- **Brief**
Write down, unchanged, the entries from the first line through the line holding "start-h: hours from". Include no other line.

=== Source data ===

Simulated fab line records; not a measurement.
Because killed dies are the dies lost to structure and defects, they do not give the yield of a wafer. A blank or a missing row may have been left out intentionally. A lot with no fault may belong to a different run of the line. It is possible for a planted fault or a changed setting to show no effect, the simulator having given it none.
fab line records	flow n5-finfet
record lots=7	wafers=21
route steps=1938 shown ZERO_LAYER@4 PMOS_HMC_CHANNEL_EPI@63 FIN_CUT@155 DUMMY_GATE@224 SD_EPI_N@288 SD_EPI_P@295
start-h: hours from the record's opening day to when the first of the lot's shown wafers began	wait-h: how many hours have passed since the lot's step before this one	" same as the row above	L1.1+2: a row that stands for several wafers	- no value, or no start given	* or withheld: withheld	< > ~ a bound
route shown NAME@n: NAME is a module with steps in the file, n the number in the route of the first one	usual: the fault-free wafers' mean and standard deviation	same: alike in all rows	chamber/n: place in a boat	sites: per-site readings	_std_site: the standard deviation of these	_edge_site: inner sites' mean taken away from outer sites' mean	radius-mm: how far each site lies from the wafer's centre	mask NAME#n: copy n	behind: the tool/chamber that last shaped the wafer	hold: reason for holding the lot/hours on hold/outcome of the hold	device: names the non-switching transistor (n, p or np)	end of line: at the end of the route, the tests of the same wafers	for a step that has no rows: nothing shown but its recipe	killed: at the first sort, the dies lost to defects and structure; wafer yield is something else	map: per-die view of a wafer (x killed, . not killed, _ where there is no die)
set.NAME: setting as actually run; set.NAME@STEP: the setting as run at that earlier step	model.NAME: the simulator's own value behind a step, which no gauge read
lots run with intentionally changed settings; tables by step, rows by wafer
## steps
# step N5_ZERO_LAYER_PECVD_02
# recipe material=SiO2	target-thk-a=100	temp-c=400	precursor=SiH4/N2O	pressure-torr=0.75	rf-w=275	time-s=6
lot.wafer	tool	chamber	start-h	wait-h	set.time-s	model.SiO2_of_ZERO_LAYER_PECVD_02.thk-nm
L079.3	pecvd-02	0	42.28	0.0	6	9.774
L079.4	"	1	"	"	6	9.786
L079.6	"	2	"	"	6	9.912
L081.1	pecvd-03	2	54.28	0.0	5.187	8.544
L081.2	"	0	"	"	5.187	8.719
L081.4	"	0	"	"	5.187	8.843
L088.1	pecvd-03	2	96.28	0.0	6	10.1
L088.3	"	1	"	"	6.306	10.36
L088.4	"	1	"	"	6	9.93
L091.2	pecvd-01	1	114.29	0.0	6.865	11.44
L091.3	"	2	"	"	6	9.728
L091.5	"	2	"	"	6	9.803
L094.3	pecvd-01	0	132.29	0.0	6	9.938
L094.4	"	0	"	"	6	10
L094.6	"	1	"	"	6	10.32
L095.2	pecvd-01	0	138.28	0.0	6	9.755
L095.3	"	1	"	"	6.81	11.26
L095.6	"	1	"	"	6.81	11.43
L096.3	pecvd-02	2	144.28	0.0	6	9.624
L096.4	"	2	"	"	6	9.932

===

- **Task result**
Simulated fab line records; not a measurement.
Because killed dies are the dies lost to structure and defects, they do not give the yield of a wafer. A blank or a missing row may have been left out intentionally. A lot with no fault may belong to a different run of the line. It is possible for a planted fault or a changed setting to show no effect, the simulator having given it none.
fab line records	flow n5-finfet
record lots=7	wafers=21
route steps=1938 shown ZERO_LAYER@4 PMOS_HMC_CHANNEL_EPI@63 FIN_CUT@155 DUMMY_GATE@224 SD_EPI_N@288 SD_EPI_P@295
start-h: hours from the record's opening day to when the first of the lot's shown wafers began	wait-h: how many hours have passed since the lot's step before this one	" same as the row above	L1.1+2: a row that stands for several wafers	- no value, or no start given	* or withheld: withheld	< > ~ a bound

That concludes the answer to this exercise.